RECORD EXCERPTS START

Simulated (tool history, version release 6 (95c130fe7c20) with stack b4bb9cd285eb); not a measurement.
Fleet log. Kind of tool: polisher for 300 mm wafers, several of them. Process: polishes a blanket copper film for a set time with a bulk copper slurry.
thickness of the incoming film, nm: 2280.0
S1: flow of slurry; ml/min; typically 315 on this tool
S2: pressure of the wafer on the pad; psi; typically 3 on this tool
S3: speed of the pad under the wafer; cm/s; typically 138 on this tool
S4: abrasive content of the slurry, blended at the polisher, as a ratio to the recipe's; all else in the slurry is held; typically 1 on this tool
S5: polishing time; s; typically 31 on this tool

RECORD EXCERPTS END

WORK INSTRUCTION.
Each line of the material above should be restated word for word.

ANSWER AREA.
Simulated (tool history, version release 6 (95c130fe7c20) with stack b4bb9cd285eb); not a measurement.
Fleet log. Kind of tool: polisher for 300 mm wafers, several of them. Process: polishes a blanket copper film for a set time with a bulk copper slurry.
thickness of the incoming film, nm: 2280.0
S1: flow of slurry; ml/min; typically 315 on this tool
S2: pressure of the wafer on the pad; psi; typically 3 on this tool
S3: speed of the pad under the wafer; cm/s; typically 138 on this tool
S4: abrasive content of the slurry, blended at the polisher, as a ratio to the recipe's; all else in the slurry is held; typically 1 on this tool
S5: polishing time; s; typically 31 on this tool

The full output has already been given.